**WORK ITEM**: Reproduce each entry below in full, exactly as it was given.

**GIVEN ENTRIES**:
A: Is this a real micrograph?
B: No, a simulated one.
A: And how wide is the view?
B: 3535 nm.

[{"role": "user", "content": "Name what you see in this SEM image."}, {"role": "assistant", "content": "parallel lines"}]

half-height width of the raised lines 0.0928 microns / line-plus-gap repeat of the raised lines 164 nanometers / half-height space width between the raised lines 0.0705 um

**WRITTEN REPLY**:
A: Is this a real micrograph?
B: No, a simulated one.
A: And how wide is the view?
B: 3535 nm.

[{"role": "user", "content": "Name what you see in this SEM image."}, {"role": "assistant", "content": "parallel lines"}]

half-height width of the raised lines 0.0928 microns / line-plus-gap repeat of the raised lines 164 nanometers / half-height space width between the raised lines 0.0705 um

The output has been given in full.